Raw data: Begin

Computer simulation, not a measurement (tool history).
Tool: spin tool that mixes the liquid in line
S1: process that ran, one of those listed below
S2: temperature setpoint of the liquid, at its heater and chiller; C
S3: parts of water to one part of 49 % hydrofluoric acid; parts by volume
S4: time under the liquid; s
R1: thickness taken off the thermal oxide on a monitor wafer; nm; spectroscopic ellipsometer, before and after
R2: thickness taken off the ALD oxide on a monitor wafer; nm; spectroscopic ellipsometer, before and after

Raw data: End

Exercise => Each of the records shown above needs to be repeated exactly.

Result =>
Computer simulation, not a measurement (tool history).
Tool: spin tool that mixes the liquid in line
S1: process that ran, one of those listed below
S2: temperature setpoint of the liquid, at its heater and chiller; C
S3: parts of water to one part of 49 % hydrofluoric acid; parts by volume
S4: time under the liquid; s
R1: thickness taken off the thermal oxide on a monitor wafer; nm; spectroscopic ellipsometer, before and after
R2: thickness taken off the ALD oxide on a monitor wafer; nm; spectroscopic ellipsometer, before and after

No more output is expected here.